◆ **ACTION ITEM**
Repeat the first line of the listing and each line after it, exactly, through the line containing "Cross-section cut spans".

++++++++

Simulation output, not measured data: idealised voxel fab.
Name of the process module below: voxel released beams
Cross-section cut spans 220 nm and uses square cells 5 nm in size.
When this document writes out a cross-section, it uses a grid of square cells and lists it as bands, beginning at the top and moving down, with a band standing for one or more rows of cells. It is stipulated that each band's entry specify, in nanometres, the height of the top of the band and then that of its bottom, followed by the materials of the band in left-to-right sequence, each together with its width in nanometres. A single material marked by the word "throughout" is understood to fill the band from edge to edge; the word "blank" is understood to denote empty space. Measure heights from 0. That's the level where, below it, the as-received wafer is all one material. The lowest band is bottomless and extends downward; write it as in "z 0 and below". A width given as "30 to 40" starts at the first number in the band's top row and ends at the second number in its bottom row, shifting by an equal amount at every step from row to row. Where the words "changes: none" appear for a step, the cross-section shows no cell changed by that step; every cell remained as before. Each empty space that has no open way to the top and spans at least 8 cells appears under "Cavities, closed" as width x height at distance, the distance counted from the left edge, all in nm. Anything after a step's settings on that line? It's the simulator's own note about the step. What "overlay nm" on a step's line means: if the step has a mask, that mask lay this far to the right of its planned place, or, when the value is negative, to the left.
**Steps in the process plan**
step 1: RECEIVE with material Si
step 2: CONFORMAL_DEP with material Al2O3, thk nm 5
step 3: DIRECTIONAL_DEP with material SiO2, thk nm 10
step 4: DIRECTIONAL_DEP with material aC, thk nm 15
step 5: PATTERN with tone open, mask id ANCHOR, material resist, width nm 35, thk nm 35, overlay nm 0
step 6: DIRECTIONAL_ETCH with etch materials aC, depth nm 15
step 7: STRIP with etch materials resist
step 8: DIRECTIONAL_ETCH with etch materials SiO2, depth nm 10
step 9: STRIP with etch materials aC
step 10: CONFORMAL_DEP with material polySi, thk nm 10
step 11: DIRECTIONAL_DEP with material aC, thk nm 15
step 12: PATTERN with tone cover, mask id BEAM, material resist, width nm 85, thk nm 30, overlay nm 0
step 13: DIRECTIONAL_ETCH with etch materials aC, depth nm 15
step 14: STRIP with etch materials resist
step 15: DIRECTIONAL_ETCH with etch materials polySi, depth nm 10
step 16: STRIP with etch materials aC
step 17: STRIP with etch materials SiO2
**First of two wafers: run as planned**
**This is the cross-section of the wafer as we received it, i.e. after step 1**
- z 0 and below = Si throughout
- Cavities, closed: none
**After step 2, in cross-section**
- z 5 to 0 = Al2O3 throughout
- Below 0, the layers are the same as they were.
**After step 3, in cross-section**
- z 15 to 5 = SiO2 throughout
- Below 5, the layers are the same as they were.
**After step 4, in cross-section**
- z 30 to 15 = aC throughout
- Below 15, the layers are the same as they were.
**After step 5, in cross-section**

++++++++

◆ **WRITTEN REPLY**
Simulation output, not measured data: idealised voxel fab.
Name of the process module below: voxel released beams
Cross-section cut spans 220 nm and uses square cells 5 nm in size.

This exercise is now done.